- [WORK INSTRUCTION]: Below are the records; restate word for word the lines from the first through the one containing "Elevation, the image, 32", and only those.

- [EXTRACTED INFORMATION]:
────────────────────────────────────────
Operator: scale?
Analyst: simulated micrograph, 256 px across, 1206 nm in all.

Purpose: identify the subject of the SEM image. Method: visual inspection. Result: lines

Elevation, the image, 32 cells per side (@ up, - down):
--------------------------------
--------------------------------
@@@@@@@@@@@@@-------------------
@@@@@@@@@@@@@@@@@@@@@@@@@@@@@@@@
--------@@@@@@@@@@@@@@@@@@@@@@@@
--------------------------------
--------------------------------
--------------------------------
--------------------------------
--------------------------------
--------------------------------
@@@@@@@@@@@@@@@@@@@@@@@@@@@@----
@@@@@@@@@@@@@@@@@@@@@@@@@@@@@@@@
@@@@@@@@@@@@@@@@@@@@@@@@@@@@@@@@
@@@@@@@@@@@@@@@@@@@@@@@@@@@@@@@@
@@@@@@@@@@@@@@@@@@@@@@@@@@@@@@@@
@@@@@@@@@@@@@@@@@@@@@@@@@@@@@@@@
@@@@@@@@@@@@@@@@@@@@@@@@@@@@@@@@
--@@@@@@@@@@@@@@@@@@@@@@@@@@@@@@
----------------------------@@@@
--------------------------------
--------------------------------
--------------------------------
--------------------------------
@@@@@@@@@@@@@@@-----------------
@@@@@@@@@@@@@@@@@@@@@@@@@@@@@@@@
────────────────────────────────────────

- [YOUR SOLUTION]:
Operator: scale?
Analyst: simulated micrograph, 256 px across, 1206 nm in all.

Purpose: identify the subject of the SEM image. Method: visual inspection. Result: lines

Elevation, the image, 32 cells per side (@ up, - down):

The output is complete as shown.